→ WORK INSTRUCTION:
Output, without alteration, the first line of the entries and each line after it, stopping with the line that contains "The caption should".

BEGIN

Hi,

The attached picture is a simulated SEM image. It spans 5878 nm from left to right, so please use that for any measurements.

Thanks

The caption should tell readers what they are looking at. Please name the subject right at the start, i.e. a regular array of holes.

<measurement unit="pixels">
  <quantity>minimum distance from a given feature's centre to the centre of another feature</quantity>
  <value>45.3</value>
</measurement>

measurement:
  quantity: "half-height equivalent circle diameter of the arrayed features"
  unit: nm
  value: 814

END

→ WRITTEN RESPONSE:
Hi,

The attached picture is a simulated SEM image. It spans 5878 nm from left to right, so please use that for any measurements.

Thanks

The caption should tell readers what they are looking at. Please name the subject right at the start, i.e. a regular array of holes.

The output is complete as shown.